▶ Material shown:
-*-*-
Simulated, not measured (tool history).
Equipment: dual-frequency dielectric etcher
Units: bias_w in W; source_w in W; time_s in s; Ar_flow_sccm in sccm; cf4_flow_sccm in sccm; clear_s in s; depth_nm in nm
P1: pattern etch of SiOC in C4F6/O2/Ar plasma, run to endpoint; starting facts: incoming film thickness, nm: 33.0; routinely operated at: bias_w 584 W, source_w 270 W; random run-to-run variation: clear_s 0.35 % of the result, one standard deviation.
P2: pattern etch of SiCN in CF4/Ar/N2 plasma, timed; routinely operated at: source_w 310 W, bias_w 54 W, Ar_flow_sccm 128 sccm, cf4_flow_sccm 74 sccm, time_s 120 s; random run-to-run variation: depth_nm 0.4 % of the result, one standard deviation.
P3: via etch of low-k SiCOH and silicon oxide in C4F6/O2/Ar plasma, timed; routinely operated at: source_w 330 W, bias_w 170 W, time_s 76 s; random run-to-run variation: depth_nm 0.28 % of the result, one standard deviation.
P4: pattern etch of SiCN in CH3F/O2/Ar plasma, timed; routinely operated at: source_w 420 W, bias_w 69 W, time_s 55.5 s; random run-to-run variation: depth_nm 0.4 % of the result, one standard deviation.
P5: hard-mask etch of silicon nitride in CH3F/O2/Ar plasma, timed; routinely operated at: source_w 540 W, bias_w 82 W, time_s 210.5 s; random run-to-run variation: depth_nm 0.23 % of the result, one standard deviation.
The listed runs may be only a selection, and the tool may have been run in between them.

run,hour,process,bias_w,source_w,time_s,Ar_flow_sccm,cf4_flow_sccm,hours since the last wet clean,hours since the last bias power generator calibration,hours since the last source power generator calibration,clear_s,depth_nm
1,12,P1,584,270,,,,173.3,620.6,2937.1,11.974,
-*-*-

▶ Brief: Would you please transcribe the lines above exactly, starting with the first line of the material and ending with the line that has "P1: pattern etch"?

▶ Your solution:
Simulated, not measured (tool history).
Equipment: dual-frequency dielectric etcher
Units: bias_w in W; source_w in W; time_s in s; Ar_flow_sccm in sccm; cf4_flow_sccm in sccm; clear_s in s; depth_nm in nm
P1: pattern etch of SiOC in C4F6/O2/Ar plasma, run to endpoint; starting facts: incoming film thickness, nm: 33.0; routinely operated at: bias_w 584 W, source_w 270 W; random run-to-run variation: clear_s 0.35 % of the result, one standard deviation.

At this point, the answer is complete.